Assignment >> Quote the listing below word for word, stopping after the line that contains "C1: wafers since the last listed run".

Material shown >>
##########

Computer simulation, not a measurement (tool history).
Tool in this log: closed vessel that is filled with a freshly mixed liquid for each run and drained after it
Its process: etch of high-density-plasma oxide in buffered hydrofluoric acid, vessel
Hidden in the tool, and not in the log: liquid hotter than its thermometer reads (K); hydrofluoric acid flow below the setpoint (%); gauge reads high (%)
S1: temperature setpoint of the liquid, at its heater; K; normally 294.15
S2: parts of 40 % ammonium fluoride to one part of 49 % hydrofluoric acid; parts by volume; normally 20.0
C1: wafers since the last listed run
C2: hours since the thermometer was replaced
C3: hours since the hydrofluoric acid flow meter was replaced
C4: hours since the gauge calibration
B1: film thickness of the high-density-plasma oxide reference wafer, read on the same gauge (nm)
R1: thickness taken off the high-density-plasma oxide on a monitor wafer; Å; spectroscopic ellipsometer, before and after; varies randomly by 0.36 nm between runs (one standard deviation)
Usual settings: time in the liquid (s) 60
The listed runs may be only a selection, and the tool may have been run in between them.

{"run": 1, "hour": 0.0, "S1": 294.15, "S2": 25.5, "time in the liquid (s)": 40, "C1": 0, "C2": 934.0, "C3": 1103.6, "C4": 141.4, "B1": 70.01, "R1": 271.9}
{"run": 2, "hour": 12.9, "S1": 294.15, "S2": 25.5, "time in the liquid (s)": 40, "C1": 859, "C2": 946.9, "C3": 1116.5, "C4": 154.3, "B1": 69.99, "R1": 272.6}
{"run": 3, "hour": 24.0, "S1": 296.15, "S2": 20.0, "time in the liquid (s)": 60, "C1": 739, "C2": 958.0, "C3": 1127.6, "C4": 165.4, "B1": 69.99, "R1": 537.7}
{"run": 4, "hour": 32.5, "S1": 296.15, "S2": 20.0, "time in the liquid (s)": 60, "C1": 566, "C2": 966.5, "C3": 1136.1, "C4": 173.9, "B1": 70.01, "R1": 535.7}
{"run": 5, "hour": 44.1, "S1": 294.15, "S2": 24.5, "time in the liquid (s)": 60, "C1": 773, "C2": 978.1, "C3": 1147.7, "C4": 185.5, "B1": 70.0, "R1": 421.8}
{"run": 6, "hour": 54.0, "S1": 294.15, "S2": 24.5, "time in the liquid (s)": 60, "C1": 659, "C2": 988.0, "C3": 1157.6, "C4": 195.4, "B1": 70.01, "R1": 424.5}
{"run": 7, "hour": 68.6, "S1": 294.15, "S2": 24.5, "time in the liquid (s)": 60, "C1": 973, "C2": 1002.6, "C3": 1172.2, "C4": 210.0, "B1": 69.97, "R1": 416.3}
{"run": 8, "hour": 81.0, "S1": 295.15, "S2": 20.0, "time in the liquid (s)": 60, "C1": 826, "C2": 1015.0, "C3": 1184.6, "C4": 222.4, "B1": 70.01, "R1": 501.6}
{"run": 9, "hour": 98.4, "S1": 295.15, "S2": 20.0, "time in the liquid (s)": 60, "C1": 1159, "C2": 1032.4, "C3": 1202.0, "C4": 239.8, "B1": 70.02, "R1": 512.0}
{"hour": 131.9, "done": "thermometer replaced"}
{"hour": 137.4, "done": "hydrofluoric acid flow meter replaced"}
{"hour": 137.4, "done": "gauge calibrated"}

##########

Written answer >>
Computer simulation, not a measurement (tool history).
Tool in this log: closed vessel that is filled with a freshly mixed liquid for each run and drained after it
Its process: etch of high-density-plasma oxide in buffered hydrofluoric acid, vessel
Hidden in the tool, and not in the log: liquid hotter than its thermometer reads (K); hydrofluoric acid flow below the setpoint (%); gauge reads high (%)
S1: temperature setpoint of the liquid, at its heater; K; normally 294.15
S2: parts of 40 % ammonium fluoride to one part of 49 % hydrofluoric acid; parts by volume; normally 20.0
C1: wafers since the last listed run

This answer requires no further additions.